* _Action item_
From the first line of the entries below, reproduce everything exactly through the line with "A width such", and nothing more.

Provided information Block Start
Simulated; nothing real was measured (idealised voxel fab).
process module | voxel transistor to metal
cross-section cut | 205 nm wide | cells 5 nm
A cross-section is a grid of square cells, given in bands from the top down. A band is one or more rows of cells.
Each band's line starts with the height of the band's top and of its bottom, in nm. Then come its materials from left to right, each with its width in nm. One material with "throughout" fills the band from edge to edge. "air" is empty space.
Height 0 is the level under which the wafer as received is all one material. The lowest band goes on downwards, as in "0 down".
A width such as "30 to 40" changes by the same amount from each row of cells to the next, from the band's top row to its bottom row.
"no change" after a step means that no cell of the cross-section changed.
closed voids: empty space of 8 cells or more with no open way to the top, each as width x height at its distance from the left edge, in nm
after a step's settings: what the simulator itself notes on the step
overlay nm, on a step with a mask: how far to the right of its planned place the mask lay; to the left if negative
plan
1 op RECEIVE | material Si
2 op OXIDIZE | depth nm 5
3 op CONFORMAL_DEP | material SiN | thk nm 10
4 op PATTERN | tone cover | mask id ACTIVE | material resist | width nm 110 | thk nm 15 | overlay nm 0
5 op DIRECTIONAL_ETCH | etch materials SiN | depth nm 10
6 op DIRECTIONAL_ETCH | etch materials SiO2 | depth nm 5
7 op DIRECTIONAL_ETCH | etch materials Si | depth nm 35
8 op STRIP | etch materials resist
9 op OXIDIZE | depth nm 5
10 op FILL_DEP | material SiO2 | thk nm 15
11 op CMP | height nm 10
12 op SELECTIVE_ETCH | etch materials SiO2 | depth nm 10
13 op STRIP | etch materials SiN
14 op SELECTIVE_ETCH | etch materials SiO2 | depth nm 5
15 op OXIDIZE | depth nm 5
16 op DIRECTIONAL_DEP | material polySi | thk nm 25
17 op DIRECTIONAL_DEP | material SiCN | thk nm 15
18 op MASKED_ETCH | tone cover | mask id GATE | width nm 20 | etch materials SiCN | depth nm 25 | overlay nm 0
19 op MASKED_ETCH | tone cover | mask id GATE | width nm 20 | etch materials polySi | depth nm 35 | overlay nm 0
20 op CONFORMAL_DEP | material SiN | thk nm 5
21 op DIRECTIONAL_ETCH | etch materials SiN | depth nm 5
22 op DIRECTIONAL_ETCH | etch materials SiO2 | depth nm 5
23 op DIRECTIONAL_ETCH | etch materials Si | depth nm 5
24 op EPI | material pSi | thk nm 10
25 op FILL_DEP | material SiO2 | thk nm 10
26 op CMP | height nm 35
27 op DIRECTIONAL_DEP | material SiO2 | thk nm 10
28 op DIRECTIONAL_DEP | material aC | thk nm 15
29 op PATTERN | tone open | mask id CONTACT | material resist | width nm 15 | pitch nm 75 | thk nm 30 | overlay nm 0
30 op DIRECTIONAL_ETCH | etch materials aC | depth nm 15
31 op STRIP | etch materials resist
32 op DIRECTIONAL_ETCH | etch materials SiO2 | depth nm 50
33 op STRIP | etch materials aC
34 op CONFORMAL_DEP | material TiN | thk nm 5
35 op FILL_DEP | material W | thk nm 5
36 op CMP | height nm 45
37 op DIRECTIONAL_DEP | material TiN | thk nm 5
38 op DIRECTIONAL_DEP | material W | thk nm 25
Provided information Block End

* _Exercise output_
Simulated; nothing real was measured (idealised voxel fab).
process module | voxel transistor to metal
cross-section cut | 205 nm wide | cells 5 nm
A cross-section is a grid of square cells, given in bands from the top down. A band is one or more rows of cells.
Each band's line starts with the height of the band's top and of its bottom, in nm. Then come its materials from left to right, each with its width in nm. One material with "throughout" fills the band from edge to edge. "air" is empty space.
Height 0 is the level under which the wafer as received is all one material. The lowest band goes on downwards, as in "0 down".
A width such as "30 to 40" changes by the same amount from each row of cells to the next, from the band's top row to its bottom row.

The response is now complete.